ASSIGNED TASK – From the line with "L739.5 | 15.0" through the line with "L739.1 | can't be placed: 0 or 1 | 0", repeat the entries verbatim, both end lines included, and add nothing.

DATA –
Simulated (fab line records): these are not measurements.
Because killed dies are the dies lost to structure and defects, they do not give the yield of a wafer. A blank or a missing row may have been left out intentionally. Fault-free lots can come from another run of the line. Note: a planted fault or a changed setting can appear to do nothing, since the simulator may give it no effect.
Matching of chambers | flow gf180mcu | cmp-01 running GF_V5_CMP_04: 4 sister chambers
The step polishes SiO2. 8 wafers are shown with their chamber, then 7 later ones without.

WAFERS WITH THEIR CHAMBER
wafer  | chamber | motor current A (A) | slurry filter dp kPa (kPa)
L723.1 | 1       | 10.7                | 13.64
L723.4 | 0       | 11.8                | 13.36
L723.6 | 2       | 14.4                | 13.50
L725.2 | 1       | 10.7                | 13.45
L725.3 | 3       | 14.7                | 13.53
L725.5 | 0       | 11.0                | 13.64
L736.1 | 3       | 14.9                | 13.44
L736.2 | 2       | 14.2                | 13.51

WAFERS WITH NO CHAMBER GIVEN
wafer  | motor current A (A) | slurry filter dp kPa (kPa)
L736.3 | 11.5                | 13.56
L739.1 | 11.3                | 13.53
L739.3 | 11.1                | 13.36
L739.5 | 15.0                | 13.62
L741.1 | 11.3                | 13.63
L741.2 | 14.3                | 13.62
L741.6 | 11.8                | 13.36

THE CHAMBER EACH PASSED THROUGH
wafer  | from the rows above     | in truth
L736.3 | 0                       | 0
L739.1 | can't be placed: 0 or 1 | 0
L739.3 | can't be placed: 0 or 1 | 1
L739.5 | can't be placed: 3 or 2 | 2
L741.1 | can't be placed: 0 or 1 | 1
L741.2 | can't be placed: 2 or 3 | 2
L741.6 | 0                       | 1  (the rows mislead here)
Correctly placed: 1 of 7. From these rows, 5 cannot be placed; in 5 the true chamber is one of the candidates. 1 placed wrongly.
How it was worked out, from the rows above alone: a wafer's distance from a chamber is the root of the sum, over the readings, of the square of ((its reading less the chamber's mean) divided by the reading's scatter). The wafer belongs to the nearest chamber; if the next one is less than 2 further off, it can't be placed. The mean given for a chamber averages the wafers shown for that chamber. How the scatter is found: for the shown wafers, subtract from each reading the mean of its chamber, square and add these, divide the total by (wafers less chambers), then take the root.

WRITTEN RESPONSE –
L739.5 | 15.0                | 13.62
L741.1 | 11.3                | 13.63
L741.2 | 14.3                | 13.62
L741.6 | 11.8                | 13.36

THE CHAMBER EACH PASSED THROUGH
wafer  | from the rows above     | in truth
L736.3 | 0                       | 0
L739.1 | can't be placed: 0 or 1 | 0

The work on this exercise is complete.